**GIVEN ENTRIES**
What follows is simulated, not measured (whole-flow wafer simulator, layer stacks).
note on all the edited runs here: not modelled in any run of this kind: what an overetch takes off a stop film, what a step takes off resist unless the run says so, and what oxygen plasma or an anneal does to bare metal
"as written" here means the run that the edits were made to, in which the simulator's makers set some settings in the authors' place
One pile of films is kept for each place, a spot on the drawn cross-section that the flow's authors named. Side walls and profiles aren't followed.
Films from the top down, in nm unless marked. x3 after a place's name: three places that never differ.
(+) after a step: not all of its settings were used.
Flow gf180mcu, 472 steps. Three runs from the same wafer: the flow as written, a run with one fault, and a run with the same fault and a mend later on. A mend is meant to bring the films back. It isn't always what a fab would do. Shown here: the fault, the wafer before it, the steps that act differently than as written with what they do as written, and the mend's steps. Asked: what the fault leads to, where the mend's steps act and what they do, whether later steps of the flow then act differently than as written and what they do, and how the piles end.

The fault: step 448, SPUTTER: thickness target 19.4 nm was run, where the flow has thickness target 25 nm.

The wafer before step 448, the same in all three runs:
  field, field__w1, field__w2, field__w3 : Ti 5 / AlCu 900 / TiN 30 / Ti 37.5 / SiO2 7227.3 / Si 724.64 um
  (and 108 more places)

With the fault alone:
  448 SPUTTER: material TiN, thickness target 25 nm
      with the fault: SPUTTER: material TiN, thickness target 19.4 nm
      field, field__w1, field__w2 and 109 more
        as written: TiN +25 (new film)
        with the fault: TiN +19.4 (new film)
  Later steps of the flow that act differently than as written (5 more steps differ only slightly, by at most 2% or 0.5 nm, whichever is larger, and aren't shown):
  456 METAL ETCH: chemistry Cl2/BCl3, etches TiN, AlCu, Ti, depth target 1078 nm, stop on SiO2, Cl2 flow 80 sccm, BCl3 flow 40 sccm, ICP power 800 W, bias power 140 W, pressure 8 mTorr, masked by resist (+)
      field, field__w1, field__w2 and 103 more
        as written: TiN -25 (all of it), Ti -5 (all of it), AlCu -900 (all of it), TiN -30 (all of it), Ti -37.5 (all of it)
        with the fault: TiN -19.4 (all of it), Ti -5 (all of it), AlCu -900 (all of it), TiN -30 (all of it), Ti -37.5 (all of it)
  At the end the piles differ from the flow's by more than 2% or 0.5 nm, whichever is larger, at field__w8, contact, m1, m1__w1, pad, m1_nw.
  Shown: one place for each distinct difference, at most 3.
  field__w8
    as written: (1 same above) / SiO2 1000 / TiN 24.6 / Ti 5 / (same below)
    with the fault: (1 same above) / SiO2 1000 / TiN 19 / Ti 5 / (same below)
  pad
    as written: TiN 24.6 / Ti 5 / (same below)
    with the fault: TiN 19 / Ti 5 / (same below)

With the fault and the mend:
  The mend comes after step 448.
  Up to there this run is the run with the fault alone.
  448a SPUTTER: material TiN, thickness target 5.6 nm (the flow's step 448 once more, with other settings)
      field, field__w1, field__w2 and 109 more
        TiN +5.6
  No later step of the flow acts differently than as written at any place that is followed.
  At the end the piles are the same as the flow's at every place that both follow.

**WORK ORDER**
Repeat every line exactly, starting with the first line of the entries, and stop once the line containing "field, field__w1, field__w2 and 103" has been given.

**WRITTEN RESPONSE**
What follows is simulated, not measured (whole-flow wafer simulator, layer stacks).
note on all the edited runs here: not modelled in any run of this kind: what an overetch takes off a stop film, what a step takes off resist unless the run says so, and what oxygen plasma or an anneal does to bare metal
"as written" here means the run that the edits were made to, in which the simulator's makers set some settings in the authors' place
One pile of films is kept for each place, a spot on the drawn cross-section that the flow's authors named. Side walls and profiles aren't followed.
Films from the top down, in nm unless marked. x3 after a place's name: three places that never differ.
(+) after a step: not all of its settings were used.
Flow gf180mcu, 472 steps. Three runs from the same wafer: the flow as written, a run with one fault, and a run with the same fault and a mend later on. A mend is meant to bring the films back. It isn't always what a fab would do. Shown here: the fault, the wafer before it, the steps that act differently than as written with what they do as written, and the mend's steps. Asked: what the fault leads to, where the mend's steps act and what they do, whether later steps of the flow then act differently than as written and what they do, and how the piles end.

The fault: step 448, SPUTTER: thickness target 19.4 nm was run, where the flow has thickness target 25 nm.

The wafer before step 448, the same in all three runs:
  field, field__w1, field__w2, field__w3 : Ti 5 / AlCu 900 / TiN 30 / Ti 37.5 / SiO2 7227.3 / Si 724.64 um
  (and 108 more places)

With the fault alone:
  448 SPUTTER: material TiN, thickness target 25 nm
      with the fault: SPUTTER: material TiN, thickness target 19.4 nm
      field, field__w1, field__w2 and 109 more
        as written: TiN +25 (new film)
        with the fault: TiN +19.4 (new film)
  Later steps of the flow that act differently than as written (5 more steps differ only slightly, by at most 2% or 0.5 nm, whichever is larger, and aren't shown):
  456 METAL ETCH: chemistry Cl2/BCl3, etches TiN, AlCu, Ti, depth target 1078 nm, stop on SiO2, Cl2 flow 80 sccm, BCl3 flow 40 sccm, ICP power 800 W, bias power 140 W, pressure 8 mTorr, masked by resist (+)
      field, field__w1, field__w2 and 103 more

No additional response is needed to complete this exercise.